Activity: Restate the listing exactly.

Record set:

====

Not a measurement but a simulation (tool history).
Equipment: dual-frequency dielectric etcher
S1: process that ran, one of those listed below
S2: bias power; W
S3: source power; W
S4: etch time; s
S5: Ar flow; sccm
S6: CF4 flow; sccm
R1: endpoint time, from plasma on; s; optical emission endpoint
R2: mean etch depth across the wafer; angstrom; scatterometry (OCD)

====

Written response:
Not a measurement but a simulation (tool history).
Equipment: dual-frequency dielectric etcher
S1: process that ran, one of those listed below
S2: bias power; W
S3: source power; W
S4: etch time; s
S5: Ar flow; sccm
S6: CF4 flow; sccm
R1: endpoint time, from plasma on; s; optical emission endpoint
R2: mean etch depth across the wafer; angstrom; scatterometry (OCD)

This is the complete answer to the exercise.